__DATA EXTRACT__:
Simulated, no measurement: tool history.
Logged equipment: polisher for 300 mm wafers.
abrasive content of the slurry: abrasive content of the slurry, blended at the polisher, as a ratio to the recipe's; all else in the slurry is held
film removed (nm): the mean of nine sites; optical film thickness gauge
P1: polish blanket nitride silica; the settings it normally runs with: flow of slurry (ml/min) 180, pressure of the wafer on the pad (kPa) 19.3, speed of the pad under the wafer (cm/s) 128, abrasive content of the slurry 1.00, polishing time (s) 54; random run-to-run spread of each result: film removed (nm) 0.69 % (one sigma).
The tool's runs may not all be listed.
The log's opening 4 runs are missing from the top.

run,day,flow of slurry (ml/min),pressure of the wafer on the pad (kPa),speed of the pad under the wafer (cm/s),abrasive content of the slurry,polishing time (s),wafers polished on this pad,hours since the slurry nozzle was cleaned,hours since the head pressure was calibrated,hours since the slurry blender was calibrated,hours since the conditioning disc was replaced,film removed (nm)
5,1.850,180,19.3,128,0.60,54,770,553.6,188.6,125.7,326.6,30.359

__TASK ITEM__: Restate all the material exactly, word for word.

__TASK SOLUTION__:
Simulated, no measurement: tool history.
Logged equipment: polisher for 300 mm wafers.
abrasive content of the slurry: abrasive content of the slurry, blended at the polisher, as a ratio to the recipe's; all else in the slurry is held
film removed (nm): the mean of nine sites; optical film thickness gauge
P1: polish blanket nitride silica; the settings it normally runs with: flow of slurry (ml/min) 180, pressure of the wafer on the pad (kPa) 19.3, speed of the pad under the wafer (cm/s) 128, abrasive content of the slurry 1.00, polishing time (s) 54; random run-to-run spread of each result: film removed (nm) 0.69 % (one sigma).
The tool's runs may not all be listed.
The log's opening 4 runs are missing from the top.

run,day,flow of slurry (ml/min),pressure of the wafer on the pad (kPa),speed of the pad under the wafer (cm/s),abrasive content of the slurry,polishing time (s),wafers polished on this pad,hours since the slurry nozzle was cleaned,hours since the head pressure was calibrated,hours since the slurry blender was calibrated,hours since the conditioning disc was replaced,film removed (nm)
5,1.850,180,19.3,128,0.60,54,770,553.6,188.6,125.7,326.6,30.359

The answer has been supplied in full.